─── DATA RECORDS ───

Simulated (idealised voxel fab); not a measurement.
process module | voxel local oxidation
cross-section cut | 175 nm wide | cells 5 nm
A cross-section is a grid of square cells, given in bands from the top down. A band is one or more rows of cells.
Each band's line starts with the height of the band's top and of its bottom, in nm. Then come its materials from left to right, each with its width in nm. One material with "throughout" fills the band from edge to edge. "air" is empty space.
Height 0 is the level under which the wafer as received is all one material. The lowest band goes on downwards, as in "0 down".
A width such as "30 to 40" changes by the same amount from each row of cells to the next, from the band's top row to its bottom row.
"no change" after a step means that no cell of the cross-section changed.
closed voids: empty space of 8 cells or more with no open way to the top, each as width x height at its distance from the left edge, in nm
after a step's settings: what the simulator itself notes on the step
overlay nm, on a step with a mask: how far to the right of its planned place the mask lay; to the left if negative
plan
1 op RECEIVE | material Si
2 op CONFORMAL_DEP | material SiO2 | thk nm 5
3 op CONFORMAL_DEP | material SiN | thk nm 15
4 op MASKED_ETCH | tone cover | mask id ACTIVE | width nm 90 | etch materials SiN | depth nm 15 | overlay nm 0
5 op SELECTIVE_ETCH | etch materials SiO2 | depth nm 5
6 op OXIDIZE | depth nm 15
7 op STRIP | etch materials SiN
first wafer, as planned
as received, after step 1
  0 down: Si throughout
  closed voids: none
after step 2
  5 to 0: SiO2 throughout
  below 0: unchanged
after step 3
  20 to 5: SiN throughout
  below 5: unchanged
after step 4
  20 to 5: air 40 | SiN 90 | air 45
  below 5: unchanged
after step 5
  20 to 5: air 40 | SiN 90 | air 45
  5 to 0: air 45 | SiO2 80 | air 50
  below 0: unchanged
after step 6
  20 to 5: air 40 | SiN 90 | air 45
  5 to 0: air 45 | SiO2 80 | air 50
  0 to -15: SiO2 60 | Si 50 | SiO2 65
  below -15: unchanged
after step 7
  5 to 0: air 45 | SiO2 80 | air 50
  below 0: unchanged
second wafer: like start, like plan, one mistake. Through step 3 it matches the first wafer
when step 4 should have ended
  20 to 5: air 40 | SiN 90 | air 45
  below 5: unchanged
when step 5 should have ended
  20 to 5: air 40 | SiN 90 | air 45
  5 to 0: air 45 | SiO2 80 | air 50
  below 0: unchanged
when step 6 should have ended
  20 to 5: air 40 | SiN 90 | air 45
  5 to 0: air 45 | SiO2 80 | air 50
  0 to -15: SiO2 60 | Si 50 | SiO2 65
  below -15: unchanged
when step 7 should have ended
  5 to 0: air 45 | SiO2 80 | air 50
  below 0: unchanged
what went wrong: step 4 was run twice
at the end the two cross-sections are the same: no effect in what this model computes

───

| ACTION ITEM |
The lines above from the one with "after step 6" through the one with "second wafer: like" are to be duplicated exactly, ends included, with nothing added.

| EXERCISE RESPONSE |
after step 6
  20 to 5: air 40 | SiN 90 | air 45
  5 to 0: air 45 | SiO2 80 | air 50
  0 to -15: SiO2 60 | Si 50 | SiO2 65
  below -15: unchanged
after step 7
  5 to 0: air 45 | SiO2 80 | air 50
  below 0: unchanged
second wafer: like start, like plan, one mistake. Through step 3 it matches the first wafer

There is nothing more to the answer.